__Supplied entries__:
---+---

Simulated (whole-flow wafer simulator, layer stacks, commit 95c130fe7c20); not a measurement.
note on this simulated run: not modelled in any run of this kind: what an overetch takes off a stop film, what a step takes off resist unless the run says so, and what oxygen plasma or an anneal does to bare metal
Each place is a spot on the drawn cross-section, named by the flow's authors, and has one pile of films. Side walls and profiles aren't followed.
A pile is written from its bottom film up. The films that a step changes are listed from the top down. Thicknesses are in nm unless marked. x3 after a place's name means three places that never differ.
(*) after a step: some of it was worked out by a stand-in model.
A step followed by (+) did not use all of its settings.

---+---

__Work task__:
Write out the records in full, exactly as they appear above.

__Expected answer__:
Simulated (whole-flow wafer simulator, layer stacks, commit 95c130fe7c20); not a measurement.
note on this simulated run: not modelled in any run of this kind: what an overetch takes off a stop film, what a step takes off resist unless the run says so, and what oxygen plasma or an anneal does to bare metal
Each place is a spot on the drawn cross-section, named by the flow's authors, and has one pile of films. Side walls and profiles aren't followed.
A pile is written from its bottom film up. The films that a step changes are listed from the top down. Thicknesses are in nm unless marked. x3 after a place's name means three places that never differ.
(*) after a step: some of it was worked out by a stand-in model.
A step followed by (+) did not use all of its settings.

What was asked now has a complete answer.